- _Data section_:
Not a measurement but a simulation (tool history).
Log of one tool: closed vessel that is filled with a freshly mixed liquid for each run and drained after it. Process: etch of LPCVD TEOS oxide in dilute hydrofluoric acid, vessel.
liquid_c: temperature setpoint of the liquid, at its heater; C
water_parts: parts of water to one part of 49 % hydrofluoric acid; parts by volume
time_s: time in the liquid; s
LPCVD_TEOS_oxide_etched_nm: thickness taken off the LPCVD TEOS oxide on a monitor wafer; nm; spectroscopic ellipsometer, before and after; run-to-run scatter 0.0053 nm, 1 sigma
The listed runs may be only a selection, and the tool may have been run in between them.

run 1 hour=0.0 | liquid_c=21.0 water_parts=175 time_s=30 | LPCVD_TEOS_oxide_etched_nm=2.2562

- _Activity_: Type out every record above once more, exactly.

- _Exercise output_:
Not a measurement but a simulation (tool history).
Log of one tool: closed vessel that is filled with a freshly mixed liquid for each run and drained after it. Process: etch of LPCVD TEOS oxide in dilute hydrofluoric acid, vessel.
liquid_c: temperature setpoint of the liquid, at its heater; C
water_parts: parts of water to one part of 49 % hydrofluoric acid; parts by volume
time_s: time in the liquid; s
LPCVD_TEOS_oxide_etched_nm: thickness taken off the LPCVD TEOS oxide on a monitor wafer; nm; spectroscopic ellipsometer, before and after; run-to-run scatter 0.0053 nm, 1 sigma
The listed runs may be only a selection, and the tool may have been run in between them.

run 1 hour=0.0 | liquid_c=21.0 water_parts=175 time_s=30 | LPCVD_TEOS_oxide_etched_nm=2.2562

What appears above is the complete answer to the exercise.